REQUIRED ACTION:
Keep to one stretch of the data below, the lines from the one with "4,DIRECTIONAL_DEP | material SiO2 | thk nm 25" up to and including the one with "10,FILL_DEP | material Cu | thk nm 10", and return that stretch exactly.

LISTED ENTRIES:
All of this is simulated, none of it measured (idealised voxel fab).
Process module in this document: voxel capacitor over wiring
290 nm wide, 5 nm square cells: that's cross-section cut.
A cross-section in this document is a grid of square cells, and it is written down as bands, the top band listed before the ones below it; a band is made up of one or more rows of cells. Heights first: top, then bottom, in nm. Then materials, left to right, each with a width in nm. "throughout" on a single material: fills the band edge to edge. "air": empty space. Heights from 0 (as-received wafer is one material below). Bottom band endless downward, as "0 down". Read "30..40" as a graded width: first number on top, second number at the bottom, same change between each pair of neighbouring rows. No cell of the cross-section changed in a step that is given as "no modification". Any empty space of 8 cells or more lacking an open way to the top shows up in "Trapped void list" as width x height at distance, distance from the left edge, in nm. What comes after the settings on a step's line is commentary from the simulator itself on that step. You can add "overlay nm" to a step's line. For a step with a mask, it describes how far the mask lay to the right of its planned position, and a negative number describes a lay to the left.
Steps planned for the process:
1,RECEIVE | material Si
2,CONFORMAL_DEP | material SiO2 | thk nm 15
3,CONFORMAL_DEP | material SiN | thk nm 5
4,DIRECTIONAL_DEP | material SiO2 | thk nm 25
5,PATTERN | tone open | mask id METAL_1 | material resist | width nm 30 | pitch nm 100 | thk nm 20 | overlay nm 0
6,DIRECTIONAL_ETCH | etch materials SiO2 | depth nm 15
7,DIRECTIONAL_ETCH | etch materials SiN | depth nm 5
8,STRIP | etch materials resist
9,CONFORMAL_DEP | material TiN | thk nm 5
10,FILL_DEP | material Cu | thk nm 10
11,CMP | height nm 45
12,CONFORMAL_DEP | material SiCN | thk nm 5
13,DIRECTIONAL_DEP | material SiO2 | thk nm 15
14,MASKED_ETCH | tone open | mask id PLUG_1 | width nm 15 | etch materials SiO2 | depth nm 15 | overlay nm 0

WRITTEN SOLUTION:
4,DIRECTIONAL_DEP | material SiO2 | thk nm 25
5,PATTERN | tone open | mask id METAL_1 | material resist | width nm 30 | pitch nm 100 | thk nm 20 | overlay nm 0
6,DIRECTIONAL_ETCH | etch materials SiO2 | depth nm 15
7,DIRECTIONAL_ETCH | etch materials SiN | depth nm 5
8,STRIP | etch materials resist
9,CONFORMAL_DEP | material TiN | thk nm 5
10,FILL_DEP | material Cu | thk nm 10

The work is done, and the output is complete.